Provided information:
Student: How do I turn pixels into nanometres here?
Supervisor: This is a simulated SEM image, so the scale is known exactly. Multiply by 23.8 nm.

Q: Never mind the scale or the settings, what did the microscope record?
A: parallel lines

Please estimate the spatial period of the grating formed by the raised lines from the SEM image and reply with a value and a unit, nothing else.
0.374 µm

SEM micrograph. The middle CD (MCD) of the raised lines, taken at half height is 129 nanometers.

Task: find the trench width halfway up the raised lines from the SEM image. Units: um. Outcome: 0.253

Requirement:
Looking at the data above, return every line from the one with "Please estimate the" down to the one with "SEM micrograph. The", exactly and inclusively.

Exercise response:
Please estimate the spatial period of the grating formed by the raised lines from the SEM image and reply with a value and a unit, nothing else.
0.374 µm

SEM micrograph. The middle CD (MCD) of the raised lines, taken at half height is 129 nanometers.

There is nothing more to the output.